# PROVIDED RECORDS:
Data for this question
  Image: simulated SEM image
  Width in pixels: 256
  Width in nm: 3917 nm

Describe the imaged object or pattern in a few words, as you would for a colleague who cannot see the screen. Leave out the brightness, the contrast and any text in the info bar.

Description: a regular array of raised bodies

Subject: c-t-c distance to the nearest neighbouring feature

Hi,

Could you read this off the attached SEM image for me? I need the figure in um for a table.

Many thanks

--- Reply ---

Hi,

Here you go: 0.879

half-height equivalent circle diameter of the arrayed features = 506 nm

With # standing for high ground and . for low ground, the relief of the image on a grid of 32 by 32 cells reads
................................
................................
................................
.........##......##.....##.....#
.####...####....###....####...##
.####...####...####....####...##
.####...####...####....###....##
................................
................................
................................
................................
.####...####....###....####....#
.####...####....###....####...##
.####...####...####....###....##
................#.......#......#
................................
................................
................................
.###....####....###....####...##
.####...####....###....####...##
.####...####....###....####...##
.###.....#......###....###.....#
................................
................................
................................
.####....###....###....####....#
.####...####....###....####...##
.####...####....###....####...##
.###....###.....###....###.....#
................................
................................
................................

# ACTION ITEM:
Copy exactly the lines from the top of the entries through the line with "Description: a regular array of raised bodies" in it, please, keeping both ends and adding nothing.

# WRITTEN SOLUTION:
Data for this question
  Image: simulated SEM image
  Width in pixels: 256
  Width in nm: 3917 nm

Describe the imaged object or pattern in a few words, as you would for a colleague who cannot see the screen. Leave out the brightness, the contrast and any text in the info bar.

Description: a regular array of raised bodies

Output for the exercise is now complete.